• Requirement
Lines from the top of the entries through the line that has "[INFO] relief: grid" must be duplicated exactly, and no others.

─── Information given ───

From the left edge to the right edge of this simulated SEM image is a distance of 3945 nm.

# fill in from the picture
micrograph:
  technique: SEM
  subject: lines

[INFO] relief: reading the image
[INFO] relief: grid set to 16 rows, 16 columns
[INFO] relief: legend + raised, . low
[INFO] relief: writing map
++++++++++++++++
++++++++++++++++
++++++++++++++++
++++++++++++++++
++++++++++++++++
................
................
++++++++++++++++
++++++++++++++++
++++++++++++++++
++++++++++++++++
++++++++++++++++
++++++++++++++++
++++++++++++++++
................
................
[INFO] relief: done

───

• Written answer
From the left edge to the right edge of this simulated SEM image is a distance of 3945 nm.

# fill in from the picture
micrograph:
  technique: SEM
  subject: lines

[INFO] relief: reading the image
[INFO] relief: grid set to 16 rows, 16 columns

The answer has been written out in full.